◆ Provided material
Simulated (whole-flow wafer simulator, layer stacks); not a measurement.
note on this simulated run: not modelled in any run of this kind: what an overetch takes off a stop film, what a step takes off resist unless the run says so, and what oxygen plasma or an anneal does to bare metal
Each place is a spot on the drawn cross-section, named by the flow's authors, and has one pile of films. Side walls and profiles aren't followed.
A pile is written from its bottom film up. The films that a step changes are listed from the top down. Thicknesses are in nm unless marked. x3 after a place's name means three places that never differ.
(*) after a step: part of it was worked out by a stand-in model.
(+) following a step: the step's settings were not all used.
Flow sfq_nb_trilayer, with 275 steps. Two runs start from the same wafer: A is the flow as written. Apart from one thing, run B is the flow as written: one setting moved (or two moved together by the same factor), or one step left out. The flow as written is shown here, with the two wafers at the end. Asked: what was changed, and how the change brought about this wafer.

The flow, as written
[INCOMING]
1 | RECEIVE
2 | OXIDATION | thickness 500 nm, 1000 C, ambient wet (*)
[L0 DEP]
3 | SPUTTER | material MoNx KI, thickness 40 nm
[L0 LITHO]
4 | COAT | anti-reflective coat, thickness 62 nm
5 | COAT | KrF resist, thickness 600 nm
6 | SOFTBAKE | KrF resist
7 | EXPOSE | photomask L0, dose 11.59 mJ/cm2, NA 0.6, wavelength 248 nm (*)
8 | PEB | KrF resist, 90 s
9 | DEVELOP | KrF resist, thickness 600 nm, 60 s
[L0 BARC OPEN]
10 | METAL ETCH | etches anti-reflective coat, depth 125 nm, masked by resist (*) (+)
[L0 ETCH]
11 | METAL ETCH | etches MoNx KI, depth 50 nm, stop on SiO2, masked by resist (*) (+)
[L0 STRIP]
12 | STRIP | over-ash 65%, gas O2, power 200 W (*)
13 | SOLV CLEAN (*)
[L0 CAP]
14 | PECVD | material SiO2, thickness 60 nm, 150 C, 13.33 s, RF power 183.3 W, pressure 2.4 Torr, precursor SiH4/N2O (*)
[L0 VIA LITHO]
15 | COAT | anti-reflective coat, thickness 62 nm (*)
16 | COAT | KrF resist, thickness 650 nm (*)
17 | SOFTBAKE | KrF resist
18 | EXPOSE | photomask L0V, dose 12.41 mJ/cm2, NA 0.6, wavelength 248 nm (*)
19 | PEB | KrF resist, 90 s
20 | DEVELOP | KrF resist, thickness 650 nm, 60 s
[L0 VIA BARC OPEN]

◆ Brief
Transcribe exactly, and only, the lines from the opening line of the records through the line containing "(+) following a".

◆ Exercise response
Simulated (whole-flow wafer simulator, layer stacks); not a measurement.
note on this simulated run: not modelled in any run of this kind: what an overetch takes off a stop film, what a step takes off resist unless the run says so, and what oxygen plasma or an anneal does to bare metal
Each place is a spot on the drawn cross-section, named by the flow's authors, and has one pile of films. Side walls and profiles aren't followed.
A pile is written from its bottom film up. The films that a step changes are listed from the top down. Thicknesses are in nm unless marked. x3 after a place's name means three places that never differ.
(*) after a step: part of it was worked out by a stand-in model.
(+) following a step: the step's settings were not all used.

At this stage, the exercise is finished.